*WORK ORDER*.
Lines from the top of the entries down to the line with "edge; nm throughout)." must be set down exactly as they stand, with both ends retained.

*DATA PROVIDED*.
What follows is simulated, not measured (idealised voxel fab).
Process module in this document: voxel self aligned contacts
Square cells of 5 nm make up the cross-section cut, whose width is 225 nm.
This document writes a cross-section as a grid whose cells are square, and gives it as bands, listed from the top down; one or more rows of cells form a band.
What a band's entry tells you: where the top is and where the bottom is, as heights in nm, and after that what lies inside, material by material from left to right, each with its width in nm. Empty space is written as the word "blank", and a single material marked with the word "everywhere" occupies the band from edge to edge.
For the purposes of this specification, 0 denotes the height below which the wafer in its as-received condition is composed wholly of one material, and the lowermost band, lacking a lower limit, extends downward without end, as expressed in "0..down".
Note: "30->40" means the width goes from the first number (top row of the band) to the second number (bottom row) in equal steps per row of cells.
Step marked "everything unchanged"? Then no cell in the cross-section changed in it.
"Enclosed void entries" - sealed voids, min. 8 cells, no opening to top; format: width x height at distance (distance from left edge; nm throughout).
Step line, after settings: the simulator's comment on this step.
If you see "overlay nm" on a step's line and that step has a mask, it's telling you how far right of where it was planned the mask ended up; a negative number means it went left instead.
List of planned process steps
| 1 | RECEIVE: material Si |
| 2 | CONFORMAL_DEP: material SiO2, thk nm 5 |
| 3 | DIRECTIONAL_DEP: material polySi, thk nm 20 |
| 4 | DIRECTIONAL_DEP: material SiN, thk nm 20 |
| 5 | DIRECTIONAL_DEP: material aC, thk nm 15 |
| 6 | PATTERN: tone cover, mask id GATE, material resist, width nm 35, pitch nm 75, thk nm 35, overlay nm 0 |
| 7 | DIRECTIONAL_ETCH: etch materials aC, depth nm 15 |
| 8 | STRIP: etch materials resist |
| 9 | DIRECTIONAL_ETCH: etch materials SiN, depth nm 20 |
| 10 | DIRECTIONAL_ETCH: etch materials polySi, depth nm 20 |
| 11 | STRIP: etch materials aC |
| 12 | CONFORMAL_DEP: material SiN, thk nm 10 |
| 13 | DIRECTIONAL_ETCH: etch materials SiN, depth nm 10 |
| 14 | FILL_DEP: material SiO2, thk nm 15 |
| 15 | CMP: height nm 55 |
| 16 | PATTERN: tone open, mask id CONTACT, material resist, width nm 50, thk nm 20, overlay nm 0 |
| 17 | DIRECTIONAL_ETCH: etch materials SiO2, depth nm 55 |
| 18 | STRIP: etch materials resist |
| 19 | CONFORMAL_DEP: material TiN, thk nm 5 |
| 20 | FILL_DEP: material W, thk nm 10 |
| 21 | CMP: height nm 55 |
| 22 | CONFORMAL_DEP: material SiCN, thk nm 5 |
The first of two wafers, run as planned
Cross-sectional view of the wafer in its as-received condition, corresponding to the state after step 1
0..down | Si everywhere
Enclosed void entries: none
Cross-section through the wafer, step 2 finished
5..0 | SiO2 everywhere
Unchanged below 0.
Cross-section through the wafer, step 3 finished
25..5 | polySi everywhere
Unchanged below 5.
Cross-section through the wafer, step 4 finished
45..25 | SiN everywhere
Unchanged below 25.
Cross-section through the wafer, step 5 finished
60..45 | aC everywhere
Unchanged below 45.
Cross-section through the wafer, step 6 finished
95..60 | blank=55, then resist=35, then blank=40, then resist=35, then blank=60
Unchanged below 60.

*REPLY*.
What follows is simulated, not measured (idealised voxel fab).
Process module in this document: voxel self aligned contacts
Square cells of 5 nm make up the cross-section cut, whose width is 225 nm.
This document writes a cross-section as a grid whose cells are square, and gives it as bands, listed from the top down; one or more rows of cells form a band.
What a band's entry tells you: where the top is and where the bottom is, as heights in nm, and after that what lies inside, material by material from left to right, each with its width in nm. Empty space is written as the word "blank", and a single material marked with the word "everywhere" occupies the band from edge to edge.
For the purposes of this specification, 0 denotes the height below which the wafer in its as-received condition is composed wholly of one material, and the lowermost band, lacking a lower limit, extends downward without end, as expressed in "0..down".
Note: "30->40" means the width goes from the first number (top row of the band) to the second number (bottom row) in equal steps per row of cells.
Step marked "everything unchanged"? Then no cell in the cross-section changed in it.
"Enclosed void entries" - sealed voids, min. 8 cells, no opening to top; format: width x height at distance (distance from left edge; nm throughout).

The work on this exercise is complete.